*INFORMATION SUPPLIED*
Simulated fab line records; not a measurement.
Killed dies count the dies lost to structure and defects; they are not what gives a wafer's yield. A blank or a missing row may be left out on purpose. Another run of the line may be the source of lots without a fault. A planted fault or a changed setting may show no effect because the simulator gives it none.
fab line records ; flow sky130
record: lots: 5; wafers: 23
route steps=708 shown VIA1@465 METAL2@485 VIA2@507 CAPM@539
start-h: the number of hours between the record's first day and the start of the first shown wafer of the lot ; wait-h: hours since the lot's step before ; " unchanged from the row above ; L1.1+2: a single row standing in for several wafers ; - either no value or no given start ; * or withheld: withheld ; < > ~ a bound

*WORK ORDER*
Every entry above needs to be quoted exactly.

*TASK RESULT*
Simulated fab line records; not a measurement.
Killed dies count the dies lost to structure and defects; they are not what gives a wafer's yield. A blank or a missing row may be left out on purpose. Another run of the line may be the source of lots without a fault. A planted fault or a changed setting may show no effect because the simulator gives it none.
fab line records ; flow sky130
record: lots: 5; wafers: 23
route steps=708 shown VIA1@465 METAL2@485 VIA2@507 CAPM@539
start-h: the number of hours between the record's first day and the start of the first shown wafer of the lot ; wait-h: hours since the lot's step before ; " unchanged from the row above ; L1.1+2: a single row standing in for several wafers ; - either no value or no given start ; * or withheld: withheld ; < > ~ a bound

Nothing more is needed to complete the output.